Source material Start Marker

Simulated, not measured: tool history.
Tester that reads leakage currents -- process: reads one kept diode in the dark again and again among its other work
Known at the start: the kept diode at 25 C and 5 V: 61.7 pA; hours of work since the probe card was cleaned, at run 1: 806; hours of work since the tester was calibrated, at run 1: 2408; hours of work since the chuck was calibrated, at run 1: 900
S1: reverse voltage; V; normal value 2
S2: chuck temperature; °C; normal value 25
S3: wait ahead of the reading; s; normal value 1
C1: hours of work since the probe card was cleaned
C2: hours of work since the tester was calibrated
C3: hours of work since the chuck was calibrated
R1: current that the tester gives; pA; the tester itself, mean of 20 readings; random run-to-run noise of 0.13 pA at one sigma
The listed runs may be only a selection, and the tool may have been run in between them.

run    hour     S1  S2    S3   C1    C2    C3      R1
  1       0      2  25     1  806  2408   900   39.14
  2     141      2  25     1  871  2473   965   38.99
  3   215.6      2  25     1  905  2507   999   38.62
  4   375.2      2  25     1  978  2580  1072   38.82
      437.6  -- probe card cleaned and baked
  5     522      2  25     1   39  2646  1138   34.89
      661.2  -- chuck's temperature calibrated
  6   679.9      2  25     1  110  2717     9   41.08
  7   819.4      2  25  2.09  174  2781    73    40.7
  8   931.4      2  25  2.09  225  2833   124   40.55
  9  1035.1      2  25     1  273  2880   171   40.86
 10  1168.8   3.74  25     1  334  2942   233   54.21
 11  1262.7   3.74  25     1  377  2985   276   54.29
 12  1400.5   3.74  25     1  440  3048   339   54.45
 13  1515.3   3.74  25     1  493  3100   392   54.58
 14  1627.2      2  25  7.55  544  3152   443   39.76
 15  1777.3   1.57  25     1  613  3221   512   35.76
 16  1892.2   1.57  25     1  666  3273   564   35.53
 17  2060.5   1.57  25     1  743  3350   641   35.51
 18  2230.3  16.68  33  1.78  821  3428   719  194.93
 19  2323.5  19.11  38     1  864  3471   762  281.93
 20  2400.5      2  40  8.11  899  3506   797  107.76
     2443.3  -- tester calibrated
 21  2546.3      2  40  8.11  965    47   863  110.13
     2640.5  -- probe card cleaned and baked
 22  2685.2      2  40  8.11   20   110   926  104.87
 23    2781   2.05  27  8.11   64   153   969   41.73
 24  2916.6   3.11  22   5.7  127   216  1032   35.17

Source material End Marker

## Required action
Exactly the lines running from the top of the records to the line that contains "Tester that reads", inclusive, must be set down, and nothing more.

## Exercise result
Simulated, not measured: tool history.
Tester that reads leakage currents -- process: reads one kept diode in the dark again and again among its other work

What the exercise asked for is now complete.